#### [Excerpted data]
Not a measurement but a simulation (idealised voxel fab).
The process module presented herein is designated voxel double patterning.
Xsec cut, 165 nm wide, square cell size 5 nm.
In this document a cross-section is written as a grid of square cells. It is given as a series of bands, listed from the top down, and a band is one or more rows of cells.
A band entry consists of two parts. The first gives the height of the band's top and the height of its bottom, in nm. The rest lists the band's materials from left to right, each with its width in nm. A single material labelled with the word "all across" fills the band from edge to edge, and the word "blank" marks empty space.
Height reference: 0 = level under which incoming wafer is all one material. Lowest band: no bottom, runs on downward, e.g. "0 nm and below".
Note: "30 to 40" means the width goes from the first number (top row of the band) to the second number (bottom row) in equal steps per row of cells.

#### [Assigned task]
Retype the records in full. Keep every line identical to the original.

#### [Answer section]
Not a measurement but a simulation (idealised voxel fab).
The process module presented herein is designated voxel double patterning.
Xsec cut, 165 nm wide, square cell size 5 nm.
In this document a cross-section is written as a grid of square cells. It is given as a series of bands, listed from the top down, and a band is one or more rows of cells.
A band entry consists of two parts. The first gives the height of the band's top and the height of its bottom, in nm. The rest lists the band's materials from left to right, each with its width in nm. A single material labelled with the word "all across" fills the band from edge to edge, and the word "blank" marks empty space.
Height reference: 0 = level under which incoming wafer is all one material. Lowest band: no bottom, runs on downward, e.g. "0 nm and below".
Note: "30 to 40" means the width goes from the first number (top row of the band) to the second number (bottom row) in equal steps per row of cells.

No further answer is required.